◆ **Data under study**:
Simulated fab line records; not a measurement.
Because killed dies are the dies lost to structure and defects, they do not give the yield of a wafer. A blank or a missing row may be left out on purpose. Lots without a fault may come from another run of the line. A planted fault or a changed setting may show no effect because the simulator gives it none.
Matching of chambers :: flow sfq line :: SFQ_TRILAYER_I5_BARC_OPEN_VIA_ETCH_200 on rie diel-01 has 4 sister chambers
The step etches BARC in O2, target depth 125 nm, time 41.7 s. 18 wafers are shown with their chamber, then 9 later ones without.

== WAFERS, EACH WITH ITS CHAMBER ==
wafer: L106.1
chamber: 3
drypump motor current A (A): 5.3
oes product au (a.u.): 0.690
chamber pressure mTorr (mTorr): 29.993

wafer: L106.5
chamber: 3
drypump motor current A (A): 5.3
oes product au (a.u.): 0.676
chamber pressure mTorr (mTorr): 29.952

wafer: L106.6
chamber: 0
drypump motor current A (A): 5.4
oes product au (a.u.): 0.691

◆ **Work instruction**:
All lines from the beginning of the entries through the line marked "drypump motor current A (A): 5.4" are to be output exactly; nothing else belongs in the answer.

◆ **Response**:
Simulated fab line records; not a measurement.
Because killed dies are the dies lost to structure and defects, they do not give the yield of a wafer. A blank or a missing row may be left out on purpose. Lots without a fault may come from another run of the line. A planted fault or a changed setting may show no effect because the simulator gives it none.
Matching of chambers :: flow sfq line :: SFQ_TRILAYER_I5_BARC_OPEN_VIA_ETCH_200 on rie diel-01 has 4 sister chambers
The step etches BARC in O2, target depth 125 nm, time 41.7 s. 18 wafers are shown with their chamber, then 9 later ones without.

== WAFERS, EACH WITH ITS CHAMBER ==
wafer: L106.1
chamber: 3
drypump motor current A (A): 5.3
oes product au (a.u.): 0.690
chamber pressure mTorr (mTorr): 29.993

wafer: L106.5
chamber: 3
drypump motor current A (A): 5.3
oes product au (a.u.): 0.676
chamber pressure mTorr (mTorr): 29.952

wafer: L106.6
chamber: 0
drypump motor current A (A): 5.4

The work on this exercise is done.